Send back the records in full, character for character.

■ **SUPPLIED MATERIAL**:
=== Begin Enclosure ===

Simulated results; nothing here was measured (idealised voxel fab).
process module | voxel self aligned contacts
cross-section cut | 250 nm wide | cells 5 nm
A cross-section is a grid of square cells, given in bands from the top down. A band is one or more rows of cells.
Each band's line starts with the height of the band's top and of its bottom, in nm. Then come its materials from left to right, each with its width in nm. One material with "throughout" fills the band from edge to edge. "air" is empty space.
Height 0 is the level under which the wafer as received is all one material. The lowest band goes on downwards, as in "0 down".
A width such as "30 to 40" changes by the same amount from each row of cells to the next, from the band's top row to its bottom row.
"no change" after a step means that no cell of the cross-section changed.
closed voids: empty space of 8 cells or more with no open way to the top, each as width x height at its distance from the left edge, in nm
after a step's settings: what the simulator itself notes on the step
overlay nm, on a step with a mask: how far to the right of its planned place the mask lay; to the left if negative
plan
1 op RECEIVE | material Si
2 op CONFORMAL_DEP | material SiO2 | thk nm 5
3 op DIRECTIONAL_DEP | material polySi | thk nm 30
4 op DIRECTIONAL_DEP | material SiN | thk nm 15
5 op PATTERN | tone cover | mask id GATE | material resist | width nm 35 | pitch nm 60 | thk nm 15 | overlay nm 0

=== End Enclosure ===

■ **EXERCISE RESPONSE**:
Simulated results; nothing here was measured (idealised voxel fab).
process module | voxel self aligned contacts
cross-section cut | 250 nm wide | cells 5 nm
A cross-section is a grid of square cells, given in bands from the top down. A band is one or more rows of cells.
Each band's line starts with the height of the band's top and of its bottom, in nm. Then come its materials from left to right, each with its width in nm. One material with "throughout" fills the band from edge to edge. "air" is empty space.
Height 0 is the level under which the wafer as received is all one material. The lowest band goes on downwards, as in "0 down".
A width such as "30 to 40" changes by the same amount from each row of cells to the next, from the band's top row to its bottom row.
"no change" after a step means that no cell of the cross-section changed.
closed voids: empty space of 8 cells or more with no open way to the top, each as width x height at its distance from the left edge, in nm
after a step's settings: what the simulator itself notes on the step
overlay nm, on a step with a mask: how far to the right of its planned place the mask lay; to the left if negative
plan
1 op RECEIVE | material Si
2 op CONFORMAL_DEP | material SiO2 | thk nm 5
3 op DIRECTIONAL_DEP | material polySi | thk nm 30
4 op DIRECTIONAL_DEP | material SiN | thk nm 15
5 op PATTERN | tone cover | mask id GATE | material resist | width nm 35 | pitch nm 60 | thk nm 15 | overlay nm 0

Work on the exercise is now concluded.